# [BRIEF]
The reply should contain each record below, returned exactly as given.

# [RECORD SET]
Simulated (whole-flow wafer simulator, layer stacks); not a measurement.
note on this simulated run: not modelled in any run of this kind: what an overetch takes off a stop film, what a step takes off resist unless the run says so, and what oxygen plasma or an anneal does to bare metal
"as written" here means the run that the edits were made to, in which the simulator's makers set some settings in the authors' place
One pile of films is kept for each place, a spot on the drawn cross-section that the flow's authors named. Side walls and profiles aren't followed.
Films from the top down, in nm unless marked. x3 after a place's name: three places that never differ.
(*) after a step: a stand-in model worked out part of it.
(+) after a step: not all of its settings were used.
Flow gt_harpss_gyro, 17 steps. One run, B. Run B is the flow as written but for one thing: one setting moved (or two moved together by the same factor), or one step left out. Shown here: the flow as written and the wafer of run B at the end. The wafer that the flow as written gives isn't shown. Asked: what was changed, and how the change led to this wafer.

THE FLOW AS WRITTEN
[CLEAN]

# [EXERCISE OUTPUT]
Simulated (whole-flow wafer simulator, layer stacks); not a measurement.
note on this simulated run: not modelled in any run of this kind: what an overetch takes off a stop film, what a step takes off resist unless the run says so, and what oxygen plasma or an anneal does to bare metal
"as written" here means the run that the edits were made to, in which the simulator's makers set some settings in the authors' place
One pile of films is kept for each place, a spot on the drawn cross-section that the flow's authors named. Side walls and profiles aren't followed.
Films from the top down, in nm unless marked. x3 after a place's name: three places that never differ.
(*) after a step: a stand-in model worked out part of it.
(+) after a step: not all of its settings were used.
Flow gt_harpss_gyro, 17 steps. One run, B. Run B is the flow as written but for one thing: one setting moved (or two moved together by the same factor), or one step left out. Shown here: the flow as written and the wafer of run B at the end. The wafer that the flow as written gives isn't shown. Asked: what was changed, and how the change led to this wafer.

THE FLOW AS WRITTEN
[CLEAN]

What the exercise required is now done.